__Work instruction__:
Output the listing below verbatim.

######
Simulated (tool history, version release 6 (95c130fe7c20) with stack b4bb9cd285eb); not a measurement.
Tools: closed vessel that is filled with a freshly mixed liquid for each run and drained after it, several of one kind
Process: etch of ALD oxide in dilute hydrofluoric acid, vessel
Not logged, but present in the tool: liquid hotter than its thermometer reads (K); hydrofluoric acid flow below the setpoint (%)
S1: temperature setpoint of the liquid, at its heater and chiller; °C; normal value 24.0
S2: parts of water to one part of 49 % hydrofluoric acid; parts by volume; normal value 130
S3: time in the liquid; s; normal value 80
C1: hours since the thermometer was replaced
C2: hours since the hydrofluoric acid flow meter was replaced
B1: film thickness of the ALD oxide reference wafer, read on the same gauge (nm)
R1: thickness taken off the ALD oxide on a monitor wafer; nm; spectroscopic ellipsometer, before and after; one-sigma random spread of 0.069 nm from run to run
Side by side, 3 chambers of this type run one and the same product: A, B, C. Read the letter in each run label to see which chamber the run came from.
######

__Solution__:
Simulated (tool history, version release 6 (95c130fe7c20) with stack b4bb9cd285eb); not a measurement.
Tools: closed vessel that is filled with a freshly mixed liquid for each run and drained after it, several of one kind
Process: etch of ALD oxide in dilute hydrofluoric acid, vessel
Not logged, but present in the tool: liquid hotter than its thermometer reads (K); hydrofluoric acid flow below the setpoint (%)
S1: temperature setpoint of the liquid, at its heater and chiller; °C; normal value 24.0
S2: parts of water to one part of 49 % hydrofluoric acid; parts by volume; normal value 130
S3: time in the liquid; s; normal value 80
C1: hours since the thermometer was replaced
C2: hours since the hydrofluoric acid flow meter was replaced
B1: film thickness of the ALD oxide reference wafer, read on the same gauge (nm)
R1: thickness taken off the ALD oxide on a monitor wafer; nm; spectroscopic ellipsometer, before and after; one-sigma random spread of 0.069 nm from run to run
Side by side, 3 chambers of this type run one and the same product: A, B, C. Read the letter in each run label to see which chamber the run came from.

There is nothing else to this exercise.